Requirement
Word for word, restate the lines from the start of the data down to the line with "L097 | day 42", both included.

*** Given records Section Begins ***
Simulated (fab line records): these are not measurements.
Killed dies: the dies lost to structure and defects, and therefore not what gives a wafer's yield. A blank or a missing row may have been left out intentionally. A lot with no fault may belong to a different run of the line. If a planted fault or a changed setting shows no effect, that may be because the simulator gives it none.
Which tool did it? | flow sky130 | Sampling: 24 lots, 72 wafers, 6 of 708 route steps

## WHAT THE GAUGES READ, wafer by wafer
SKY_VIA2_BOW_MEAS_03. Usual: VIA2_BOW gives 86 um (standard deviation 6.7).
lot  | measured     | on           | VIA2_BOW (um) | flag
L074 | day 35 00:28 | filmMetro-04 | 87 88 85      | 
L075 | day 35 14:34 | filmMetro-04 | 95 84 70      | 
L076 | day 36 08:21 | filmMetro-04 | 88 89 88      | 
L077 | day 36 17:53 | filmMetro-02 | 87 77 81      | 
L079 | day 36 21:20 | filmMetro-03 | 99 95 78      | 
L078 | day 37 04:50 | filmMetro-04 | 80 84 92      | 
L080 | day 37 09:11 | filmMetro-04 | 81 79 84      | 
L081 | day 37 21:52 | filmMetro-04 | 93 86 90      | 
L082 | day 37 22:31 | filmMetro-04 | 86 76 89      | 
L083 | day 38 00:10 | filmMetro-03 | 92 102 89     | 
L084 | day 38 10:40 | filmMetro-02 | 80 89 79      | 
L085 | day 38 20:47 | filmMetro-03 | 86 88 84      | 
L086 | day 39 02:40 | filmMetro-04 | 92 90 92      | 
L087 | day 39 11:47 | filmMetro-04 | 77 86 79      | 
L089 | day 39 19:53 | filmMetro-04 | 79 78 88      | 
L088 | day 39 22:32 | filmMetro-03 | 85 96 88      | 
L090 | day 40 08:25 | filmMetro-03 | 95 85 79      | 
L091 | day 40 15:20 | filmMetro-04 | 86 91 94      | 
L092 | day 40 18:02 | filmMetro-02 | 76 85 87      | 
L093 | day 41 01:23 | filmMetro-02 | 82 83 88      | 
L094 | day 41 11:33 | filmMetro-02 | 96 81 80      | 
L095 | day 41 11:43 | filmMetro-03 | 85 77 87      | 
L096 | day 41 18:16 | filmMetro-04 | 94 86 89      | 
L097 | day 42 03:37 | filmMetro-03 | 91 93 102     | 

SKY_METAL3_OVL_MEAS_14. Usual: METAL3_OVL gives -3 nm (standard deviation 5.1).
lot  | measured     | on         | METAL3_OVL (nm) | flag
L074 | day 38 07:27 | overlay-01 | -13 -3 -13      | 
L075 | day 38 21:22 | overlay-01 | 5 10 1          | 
*** Given records Section Ends ***

Result
Simulated (fab line records): these are not measurements.
Killed dies: the dies lost to structure and defects, and therefore not what gives a wafer's yield. A blank or a missing row may have been left out intentionally. A lot with no fault may belong to a different run of the line. If a planted fault or a changed setting shows no effect, that may be because the simulator gives it none.
Which tool did it? | flow sky130 | Sampling: 24 lots, 72 wafers, 6 of 708 route steps

## WHAT THE GAUGES READ, wafer by wafer
SKY_VIA2_BOW_MEAS_03. Usual: VIA2_BOW gives 86 um (standard deviation 6.7).
lot  | measured     | on           | VIA2_BOW (um) | flag
L074 | day 35 00:28 | filmMetro-04 | 87 88 85      | 
L075 | day 35 14:34 | filmMetro-04 | 95 84 70      | 
L076 | day 36 08:21 | filmMetro-04 | 88 89 88      | 
L077 | day 36 17:53 | filmMetro-02 | 87 77 81      | 
L079 | day 36 21:20 | filmMetro-03 | 99 95 78      | 
L078 | day 37 04:50 | filmMetro-04 | 80 84 92      | 
L080 | day 37 09:11 | filmMetro-04 | 81 79 84      | 
L081 | day 37 21:52 | filmMetro-04 | 93 86 90      | 
L082 | day 37 22:31 | filmMetro-04 | 86 76 89      | 
L083 | day 38 00:10 | filmMetro-03 | 92 102 89     | 
L084 | day 38 10:40 | filmMetro-02 | 80 89 79      | 
L085 | day 38 20:47 | filmMetro-03 | 86 88 84      | 
L086 | day 39 02:40 | filmMetro-04 | 92 90 92      | 
L087 | day 39 11:47 | filmMetro-04 | 77 86 79      | 
L089 | day 39 19:53 | filmMetro-04 | 79 78 88      | 
L088 | day 39 22:32 | filmMetro-03 | 85 96 88      | 
L090 | day 40 08:25 | filmMetro-03 | 95 85 79      | 
L091 | day 40 15:20 | filmMetro-04 | 86 91 94      | 
L092 | day 40 18:02 | filmMetro-02 | 76 85 87      | 
L093 | day 41 01:23 | filmMetro-02 | 82 83 88      | 
L094 | day 41 11:33 | filmMetro-02 | 96 81 80      | 
L095 | day 41 11:43 | filmMetro-03 | 85 77 87      | 
L096 | day 41 18:16 | filmMetro-04 | 94 86 89      | 
L097 | day 42 03:37 | filmMetro-03 | 91 93 102     | 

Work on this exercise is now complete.